* WORK INSTRUCTION:
The data below should be repeated exactly and in full.

* INFORMATION:
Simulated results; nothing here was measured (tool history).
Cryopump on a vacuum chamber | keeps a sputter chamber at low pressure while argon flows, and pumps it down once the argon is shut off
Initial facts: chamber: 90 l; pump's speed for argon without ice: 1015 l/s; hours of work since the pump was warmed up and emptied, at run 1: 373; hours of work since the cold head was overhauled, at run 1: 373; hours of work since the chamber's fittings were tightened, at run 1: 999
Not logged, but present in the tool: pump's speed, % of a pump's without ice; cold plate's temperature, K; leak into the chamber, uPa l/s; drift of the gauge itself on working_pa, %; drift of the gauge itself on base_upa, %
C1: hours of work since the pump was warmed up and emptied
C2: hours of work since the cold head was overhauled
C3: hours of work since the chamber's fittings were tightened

* WORKED SOLUTION:
Simulated results; nothing here was measured (tool history).
Cryopump on a vacuum chamber | keeps a sputter chamber at low pressure while argon flows, and pumps it down once the argon is shut off
Initial facts: chamber: 90 l; pump's speed for argon without ice: 1015 l/s; hours of work since the pump was warmed up and emptied, at run 1: 373; hours of work since the cold head was overhauled, at run 1: 373; hours of work since the chamber's fittings were tightened, at run 1: 999
Not logged, but present in the tool: pump's speed, % of a pump's without ice; cold plate's temperature, K; leak into the chamber, uPa l/s; drift of the gauge itself on working_pa, %; drift of the gauge itself on base_upa, %
C1: hours of work since the pump was warmed up and emptied
C2: hours of work since the cold head was overhauled
C3: hours of work since the chamber's fittings were tightened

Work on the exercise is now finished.